▶ _ASSIGNED TASK_
For this task, retype the records below exactly.

[Opening PROVIDED MATERIAL section]

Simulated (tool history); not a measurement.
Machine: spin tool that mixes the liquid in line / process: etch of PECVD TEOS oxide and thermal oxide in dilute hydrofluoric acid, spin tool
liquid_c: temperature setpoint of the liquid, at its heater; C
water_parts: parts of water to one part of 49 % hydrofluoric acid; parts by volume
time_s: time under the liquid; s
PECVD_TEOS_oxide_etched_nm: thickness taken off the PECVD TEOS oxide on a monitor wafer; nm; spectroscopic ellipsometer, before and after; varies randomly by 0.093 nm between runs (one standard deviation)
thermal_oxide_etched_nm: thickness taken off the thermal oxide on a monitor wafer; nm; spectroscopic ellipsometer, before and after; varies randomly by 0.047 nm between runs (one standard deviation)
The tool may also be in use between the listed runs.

[Closing PROVIDED MATERIAL section]

▶ _ANSWER BOX_
Simulated (tool history); not a measurement.
Machine: spin tool that mixes the liquid in line / process: etch of PECVD TEOS oxide and thermal oxide in dilute hydrofluoric acid, spin tool
liquid_c: temperature setpoint of the liquid, at its heater; C
water_parts: parts of water to one part of 49 % hydrofluoric acid; parts by volume
time_s: time under the liquid; s
PECVD_TEOS_oxide_etched_nm: thickness taken off the PECVD TEOS oxide on a monitor wafer; nm; spectroscopic ellipsometer, before and after; varies randomly by 0.093 nm between runs (one standard deviation)
thermal_oxide_etched_nm: thickness taken off the thermal oxide on a monitor wafer; nm; spectroscopic ellipsometer, before and after; varies randomly by 0.047 nm between runs (one standard deviation)
The tool may also be in use between the listed runs.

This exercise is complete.